- Action item
Beginning with the first line of the data below, reproduce every line unchanged, ending with the line that holds "This is section".

- Supplied entries
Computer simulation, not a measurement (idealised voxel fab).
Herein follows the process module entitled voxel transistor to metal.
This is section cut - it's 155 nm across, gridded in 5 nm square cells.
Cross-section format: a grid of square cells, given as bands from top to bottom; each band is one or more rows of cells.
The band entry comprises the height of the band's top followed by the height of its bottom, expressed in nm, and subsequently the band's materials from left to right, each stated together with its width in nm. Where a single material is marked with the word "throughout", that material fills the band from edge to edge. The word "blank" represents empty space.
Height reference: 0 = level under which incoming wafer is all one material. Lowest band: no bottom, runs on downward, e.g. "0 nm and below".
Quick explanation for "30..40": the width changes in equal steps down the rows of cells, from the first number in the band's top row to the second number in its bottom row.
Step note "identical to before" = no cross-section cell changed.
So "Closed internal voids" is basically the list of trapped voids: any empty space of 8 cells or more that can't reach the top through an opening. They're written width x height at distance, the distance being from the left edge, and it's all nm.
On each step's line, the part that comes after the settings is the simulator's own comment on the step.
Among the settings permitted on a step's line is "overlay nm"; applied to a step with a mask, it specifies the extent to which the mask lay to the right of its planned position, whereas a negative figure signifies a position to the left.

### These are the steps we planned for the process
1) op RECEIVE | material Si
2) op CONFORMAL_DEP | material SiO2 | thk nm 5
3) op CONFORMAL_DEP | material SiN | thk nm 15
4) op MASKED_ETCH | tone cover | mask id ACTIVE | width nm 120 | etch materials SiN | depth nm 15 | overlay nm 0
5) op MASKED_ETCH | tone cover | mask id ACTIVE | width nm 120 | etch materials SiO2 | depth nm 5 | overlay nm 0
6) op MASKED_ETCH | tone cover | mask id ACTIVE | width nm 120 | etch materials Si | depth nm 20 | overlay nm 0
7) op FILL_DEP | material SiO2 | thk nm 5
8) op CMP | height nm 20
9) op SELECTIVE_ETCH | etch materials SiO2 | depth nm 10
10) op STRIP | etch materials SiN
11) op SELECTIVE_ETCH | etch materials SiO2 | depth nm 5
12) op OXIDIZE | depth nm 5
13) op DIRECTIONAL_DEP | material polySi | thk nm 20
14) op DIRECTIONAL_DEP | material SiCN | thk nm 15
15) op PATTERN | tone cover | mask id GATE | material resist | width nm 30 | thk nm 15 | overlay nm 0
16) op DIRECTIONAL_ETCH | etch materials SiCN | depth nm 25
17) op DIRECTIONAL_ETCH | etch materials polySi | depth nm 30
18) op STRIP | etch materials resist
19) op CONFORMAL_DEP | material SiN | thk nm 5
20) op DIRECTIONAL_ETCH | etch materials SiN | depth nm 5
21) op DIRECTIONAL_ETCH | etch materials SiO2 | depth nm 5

- Task solution
Computer simulation, not a measurement (idealised voxel fab).
Herein follows the process module entitled voxel transistor to metal.
This is section cut - it's 155 nm across, gridded in 5 nm square cells.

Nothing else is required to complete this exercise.